ACTION ITEM: Once the line containing "route shown NAME@n: names" has been copied, stop; copy every line before it exactly, beginning with the first line of the material below.

=== RAW DATA ===
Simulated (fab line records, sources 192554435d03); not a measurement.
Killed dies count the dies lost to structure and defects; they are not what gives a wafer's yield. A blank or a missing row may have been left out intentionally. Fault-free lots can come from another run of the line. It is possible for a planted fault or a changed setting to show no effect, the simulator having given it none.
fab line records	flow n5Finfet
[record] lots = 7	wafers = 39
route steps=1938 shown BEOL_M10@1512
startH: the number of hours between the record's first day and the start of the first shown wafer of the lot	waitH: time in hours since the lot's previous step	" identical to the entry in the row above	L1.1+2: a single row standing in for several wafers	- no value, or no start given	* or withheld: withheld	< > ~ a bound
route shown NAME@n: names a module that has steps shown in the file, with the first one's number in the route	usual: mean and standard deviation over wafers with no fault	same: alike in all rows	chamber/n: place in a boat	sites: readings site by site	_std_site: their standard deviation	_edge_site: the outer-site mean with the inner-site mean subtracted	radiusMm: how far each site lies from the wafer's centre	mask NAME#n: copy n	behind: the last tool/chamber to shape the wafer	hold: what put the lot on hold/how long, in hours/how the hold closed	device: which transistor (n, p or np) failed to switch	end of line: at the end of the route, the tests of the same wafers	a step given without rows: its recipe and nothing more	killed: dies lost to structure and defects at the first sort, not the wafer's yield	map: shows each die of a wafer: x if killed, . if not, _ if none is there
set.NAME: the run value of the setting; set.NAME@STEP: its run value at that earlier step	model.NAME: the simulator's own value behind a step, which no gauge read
===

WRITTEN REPLY:
Simulated (fab line records, sources 192554435d03); not a measurement.
Killed dies count the dies lost to structure and defects; they are not what gives a wafer's yield. A blank or a missing row may have been left out intentionally. Fault-free lots can come from another run of the line. It is possible for a planted fault or a changed setting to show no effect, the simulator having given it none.
fab line records	flow n5Finfet
[record] lots = 7	wafers = 39
route steps=1938 shown BEOL_M10@1512
startH: the number of hours between the record's first day and the start of the first shown wafer of the lot	waitH: time in hours since the lot's previous step	" identical to the entry in the row above	L1.1+2: a single row standing in for several wafers	- no value, or no start given	* or withheld: withheld	< > ~ a bound
route shown NAME@n: names a module that has steps shown in the file, with the first one's number in the route	usual: mean and standard deviation over wafers with no fault	same: alike in all rows	chamber/n: place in a boat	sites: readings site by site	_std_site: their standard deviation	_edge_site: the outer-site mean with the inner-site mean subtracted	radiusMm: how far each site lies from the wafer's centre	mask NAME#n: copy n	behind: the last tool/chamber to shape the wafer	hold: what put the lot on hold/how long, in hours/how the hold closed	device: which transistor (n, p or np) failed to switch	end of line: at the end of the route, the tests of the same wafers	a step given without rows: its recipe and nothing more	killed: dies lost to structure and defects at the first sort, not the wafer's yield	map: shows each die of a wafer: x if killed, . if not, _ if none is there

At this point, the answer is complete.